** Opening Extracted data block **

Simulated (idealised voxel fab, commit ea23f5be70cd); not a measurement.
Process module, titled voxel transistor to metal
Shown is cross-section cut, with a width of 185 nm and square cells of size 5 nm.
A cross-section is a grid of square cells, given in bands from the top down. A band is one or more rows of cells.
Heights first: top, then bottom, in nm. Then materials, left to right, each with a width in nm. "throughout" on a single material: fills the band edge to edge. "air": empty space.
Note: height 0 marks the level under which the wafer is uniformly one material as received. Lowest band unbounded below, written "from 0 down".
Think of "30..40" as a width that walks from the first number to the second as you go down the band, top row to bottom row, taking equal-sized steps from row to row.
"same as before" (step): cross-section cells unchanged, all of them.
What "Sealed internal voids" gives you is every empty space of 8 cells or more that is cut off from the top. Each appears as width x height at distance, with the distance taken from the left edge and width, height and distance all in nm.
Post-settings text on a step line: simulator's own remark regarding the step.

** Closing Extracted data block **

> Brief: Output the records above exactly, from their first line through the line that contains "distance all in nm.", and add nothing.

> Your solution:
Simulated (idealised voxel fab, commit ea23f5be70cd); not a measurement.
Process module, titled voxel transistor to metal
Shown is cross-section cut, with a width of 185 nm and square cells of size 5 nm.
A cross-section is a grid of square cells, given in bands from the top down. A band is one or more rows of cells.
Heights first: top, then bottom, in nm. Then materials, left to right, each with a width in nm. "throughout" on a single material: fills the band edge to edge. "air": empty space.
Note: height 0 marks the level under which the wafer is uniformly one material as received. Lowest band unbounded below, written "from 0 down".
Think of "30..40" as a width that walks from the first number to the second as you go down the band, top row to bottom row, taking equal-sized steps from row to row.
"same as before" (step): cross-section cells unchanged, all of them.
What "Sealed internal voids" gives you is every empty space of 8 cells or more that is cut off from the top. Each appears as width x height at distance, with the distance taken from the left edge and width, height and distance all in nm.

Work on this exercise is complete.